_ACTION ITEM_: An exact transcription of all the entries below is required.

_DATASET ENTRIES_:
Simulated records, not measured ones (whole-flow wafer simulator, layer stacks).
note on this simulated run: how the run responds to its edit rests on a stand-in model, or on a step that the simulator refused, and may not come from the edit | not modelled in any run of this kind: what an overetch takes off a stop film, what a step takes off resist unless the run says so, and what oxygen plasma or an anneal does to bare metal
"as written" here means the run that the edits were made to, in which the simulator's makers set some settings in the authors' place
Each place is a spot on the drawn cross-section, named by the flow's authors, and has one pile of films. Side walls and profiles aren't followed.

_REPLY_:
Simulated records, not measured ones (whole-flow wafer simulator, layer stacks).
note on this simulated run: how the run responds to its edit rests on a stand-in model, or on a step that the simulator refused, and may not come from the edit | not modelled in any run of this kind: what an overetch takes off a stop film, what a step takes off resist unless the run says so, and what oxygen plasma or an anneal does to bare metal
"as written" here means the run that the edits were made to, in which the simulator's makers set some settings in the authors' place
Each place is a spot on the drawn cross-section, named by the flow's authors, and has one pile of films. Side walls and profiles aren't followed.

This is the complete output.